=== Section Start ===

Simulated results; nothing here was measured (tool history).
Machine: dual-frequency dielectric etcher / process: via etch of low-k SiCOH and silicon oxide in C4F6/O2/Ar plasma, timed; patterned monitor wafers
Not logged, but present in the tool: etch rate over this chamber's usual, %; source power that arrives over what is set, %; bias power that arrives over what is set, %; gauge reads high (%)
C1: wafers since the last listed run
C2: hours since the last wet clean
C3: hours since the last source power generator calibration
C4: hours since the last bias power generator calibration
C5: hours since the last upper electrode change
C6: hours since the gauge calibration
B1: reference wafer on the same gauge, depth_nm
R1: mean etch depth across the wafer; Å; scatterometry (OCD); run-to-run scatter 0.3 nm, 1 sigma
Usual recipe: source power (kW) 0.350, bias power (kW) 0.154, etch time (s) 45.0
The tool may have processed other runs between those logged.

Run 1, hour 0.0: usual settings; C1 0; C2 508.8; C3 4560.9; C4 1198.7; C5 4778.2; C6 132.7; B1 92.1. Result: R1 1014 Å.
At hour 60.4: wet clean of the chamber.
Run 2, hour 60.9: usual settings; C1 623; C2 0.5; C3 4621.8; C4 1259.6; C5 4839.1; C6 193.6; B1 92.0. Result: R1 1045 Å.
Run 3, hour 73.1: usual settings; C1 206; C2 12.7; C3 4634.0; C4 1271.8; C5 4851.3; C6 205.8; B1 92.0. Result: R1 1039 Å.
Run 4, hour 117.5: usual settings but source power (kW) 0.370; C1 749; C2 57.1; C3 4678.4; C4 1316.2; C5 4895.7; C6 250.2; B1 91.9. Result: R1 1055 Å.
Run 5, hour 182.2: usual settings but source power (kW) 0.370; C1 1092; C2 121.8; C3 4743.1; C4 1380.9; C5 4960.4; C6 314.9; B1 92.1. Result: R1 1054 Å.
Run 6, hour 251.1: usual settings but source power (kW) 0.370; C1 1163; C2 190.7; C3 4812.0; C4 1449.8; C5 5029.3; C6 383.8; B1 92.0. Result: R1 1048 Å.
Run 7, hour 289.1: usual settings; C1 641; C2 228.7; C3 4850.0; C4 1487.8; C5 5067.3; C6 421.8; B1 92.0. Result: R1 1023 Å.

=== Section End ===

Assignment.
The response must repeat exactly the lines from the top of the material through the line containing "Machine: dual-frequency dielectric", both included, with no other output.

Answer space.
Simulated results; nothing here was measured (tool history).
Machine: dual-frequency dielectric etcher / process: via etch of low-k SiCOH and silicon oxide in C4F6/O2/Ar plasma, timed; patterned monitor wafers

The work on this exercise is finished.